Data excerpts »
>>

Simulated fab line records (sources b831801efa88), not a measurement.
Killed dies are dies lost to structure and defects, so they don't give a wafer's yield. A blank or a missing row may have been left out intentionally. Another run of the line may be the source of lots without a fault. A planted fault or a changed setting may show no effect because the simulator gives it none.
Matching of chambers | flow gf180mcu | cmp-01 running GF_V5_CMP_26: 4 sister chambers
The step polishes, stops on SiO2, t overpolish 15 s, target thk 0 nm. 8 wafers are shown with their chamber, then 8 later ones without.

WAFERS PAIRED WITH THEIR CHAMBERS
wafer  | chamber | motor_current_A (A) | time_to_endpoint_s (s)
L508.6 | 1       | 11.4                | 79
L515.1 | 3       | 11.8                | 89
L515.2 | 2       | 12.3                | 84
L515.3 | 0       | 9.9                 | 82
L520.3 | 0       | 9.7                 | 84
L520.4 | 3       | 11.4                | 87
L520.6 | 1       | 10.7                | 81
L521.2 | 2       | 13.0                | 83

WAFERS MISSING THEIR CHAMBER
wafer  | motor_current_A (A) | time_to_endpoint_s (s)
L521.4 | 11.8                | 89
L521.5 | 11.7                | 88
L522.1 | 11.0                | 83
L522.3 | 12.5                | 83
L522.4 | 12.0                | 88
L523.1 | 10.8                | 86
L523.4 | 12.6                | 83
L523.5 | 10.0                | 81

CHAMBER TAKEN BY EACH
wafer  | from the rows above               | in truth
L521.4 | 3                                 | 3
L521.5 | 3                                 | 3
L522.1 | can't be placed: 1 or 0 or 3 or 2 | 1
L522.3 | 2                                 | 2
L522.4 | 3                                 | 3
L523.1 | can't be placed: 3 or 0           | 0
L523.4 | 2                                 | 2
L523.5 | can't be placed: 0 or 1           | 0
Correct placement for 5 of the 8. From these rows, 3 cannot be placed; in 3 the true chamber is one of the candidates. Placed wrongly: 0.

<<

Action item »
Transcribe only, please, the lines from the first line of the records through the line with "WAFERS PAIRED WITH THEIR CHAMBERS". Both of those lines are included.

Worked solution »
Simulated fab line records (sources b831801efa88), not a measurement.
Killed dies are dies lost to structure and defects, so they don't give a wafer's yield. A blank or a missing row may have been left out intentionally. Another run of the line may be the source of lots without a fault. A planted fault or a changed setting may show no effect because the simulator gives it none.
Matching of chambers | flow gf180mcu | cmp-01 running GF_V5_CMP_26: 4 sister chambers
The step polishes, stops on SiO2, t overpolish 15 s, target thk 0 nm. 8 wafers are shown with their chamber, then 8 later ones without.

WAFERS PAIRED WITH THEIR CHAMBERS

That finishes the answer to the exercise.